- DATA EXTRACT -
☆ ☆ ☆ ☆ ☆

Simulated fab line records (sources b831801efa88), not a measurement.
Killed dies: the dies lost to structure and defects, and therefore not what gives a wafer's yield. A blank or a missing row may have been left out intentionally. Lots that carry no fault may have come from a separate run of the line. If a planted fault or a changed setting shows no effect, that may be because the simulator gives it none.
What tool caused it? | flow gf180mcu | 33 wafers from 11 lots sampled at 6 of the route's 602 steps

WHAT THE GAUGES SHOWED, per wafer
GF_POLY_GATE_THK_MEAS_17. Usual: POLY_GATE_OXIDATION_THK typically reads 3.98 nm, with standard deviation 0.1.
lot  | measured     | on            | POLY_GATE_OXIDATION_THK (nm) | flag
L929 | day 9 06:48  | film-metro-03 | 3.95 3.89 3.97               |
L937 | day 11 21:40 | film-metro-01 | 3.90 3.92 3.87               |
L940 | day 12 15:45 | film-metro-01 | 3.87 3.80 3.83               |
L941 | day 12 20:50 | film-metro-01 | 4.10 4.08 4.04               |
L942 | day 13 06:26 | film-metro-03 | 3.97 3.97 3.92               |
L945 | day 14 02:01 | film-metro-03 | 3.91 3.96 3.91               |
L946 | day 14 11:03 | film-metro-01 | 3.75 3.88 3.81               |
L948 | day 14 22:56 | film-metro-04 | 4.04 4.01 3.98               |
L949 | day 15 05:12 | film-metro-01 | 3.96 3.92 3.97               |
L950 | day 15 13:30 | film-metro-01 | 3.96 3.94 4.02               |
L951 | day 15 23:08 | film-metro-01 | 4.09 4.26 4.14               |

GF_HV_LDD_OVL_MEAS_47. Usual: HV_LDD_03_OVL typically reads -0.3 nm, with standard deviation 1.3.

☆ ☆ ☆ ☆ ☆

- EXERCISE -
Exactly as shown above, write out all the records.

- SOLUTION -
Simulated fab line records (sources b831801efa88), not a measurement.
Killed dies: the dies lost to structure and defects, and therefore not what gives a wafer's yield. A blank or a missing row may have been left out intentionally. Lots that carry no fault may have come from a separate run of the line. If a planted fault or a changed setting shows no effect, that may be because the simulator gives it none.
What tool caused it? | flow gf180mcu | 33 wafers from 11 lots sampled at 6 of the route's 602 steps

WHAT THE GAUGES SHOWED, per wafer
GF_POLY_GATE_THK_MEAS_17. Usual: POLY_GATE_OXIDATION_THK typically reads 3.98 nm, with standard deviation 0.1.
lot  | measured     | on            | POLY_GATE_OXIDATION_THK (nm) | flag
L929 | day 9 06:48  | film-metro-03 | 3.95 3.89 3.97               |
L937 | day 11 21:40 | film-metro-01 | 3.90 3.92 3.87               |
L940 | day 12 15:45 | film-metro-01 | 3.87 3.80 3.83               |
L941 | day 12 20:50 | film-metro-01 | 4.10 4.08 4.04               |
L942 | day 13 06:26 | film-metro-03 | 3.97 3.97 3.92               |
L945 | day 14 02:01 | film-metro-03 | 3.91 3.96 3.91               |
L946 | day 14 11:03 | film-metro-01 | 3.75 3.88 3.81               |
L948 | day 14 22:56 | film-metro-04 | 4.04 4.01 3.98               |
L949 | day 15 05:12 | film-metro-01 | 3.96 3.92 3.97               |
L950 | day 15 13:30 | film-metro-01 | 3.96 3.94 4.02               |
L951 | day 15 23:08 | film-metro-01 | 4.09 4.26 4.14               |

GF_HV_LDD_OVL_MEAS_47. Usual: HV_LDD_03_OVL typically reads -0.3 nm, with standard deviation 1.3.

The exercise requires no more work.